__DATA FOR ANALYSIS__
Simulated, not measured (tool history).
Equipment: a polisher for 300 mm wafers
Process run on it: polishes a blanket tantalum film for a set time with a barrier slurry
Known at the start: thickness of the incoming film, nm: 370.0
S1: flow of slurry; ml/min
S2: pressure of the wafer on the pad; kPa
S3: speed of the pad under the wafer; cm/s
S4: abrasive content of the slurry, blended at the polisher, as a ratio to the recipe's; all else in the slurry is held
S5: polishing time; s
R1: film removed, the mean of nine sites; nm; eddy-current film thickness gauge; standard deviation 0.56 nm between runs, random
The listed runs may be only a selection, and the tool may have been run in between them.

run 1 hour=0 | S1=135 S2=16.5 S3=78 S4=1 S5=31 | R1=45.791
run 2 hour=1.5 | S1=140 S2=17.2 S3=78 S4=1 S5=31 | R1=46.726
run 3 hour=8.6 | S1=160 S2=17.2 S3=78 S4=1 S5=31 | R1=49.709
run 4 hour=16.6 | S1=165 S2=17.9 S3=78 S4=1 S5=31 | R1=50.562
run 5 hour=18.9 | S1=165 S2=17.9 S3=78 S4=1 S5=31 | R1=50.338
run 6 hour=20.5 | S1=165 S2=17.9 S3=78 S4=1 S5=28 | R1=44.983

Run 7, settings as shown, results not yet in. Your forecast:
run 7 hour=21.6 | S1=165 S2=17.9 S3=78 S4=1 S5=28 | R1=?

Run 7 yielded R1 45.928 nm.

__REQUIRED ACTION__
Only one span is wanted. It runs from the first line of the listing through the line with "S1: flow of slurry; ml/min", and each line must match exactly.

__EXERCISE RESULT__
Simulated, not measured (tool history).
Equipment: a polisher for 300 mm wafers
Process run on it: polishes a blanket tantalum film for a set time with a barrier slurry
Known at the start: thickness of the incoming film, nm: 370.0
S1: flow of slurry; ml/min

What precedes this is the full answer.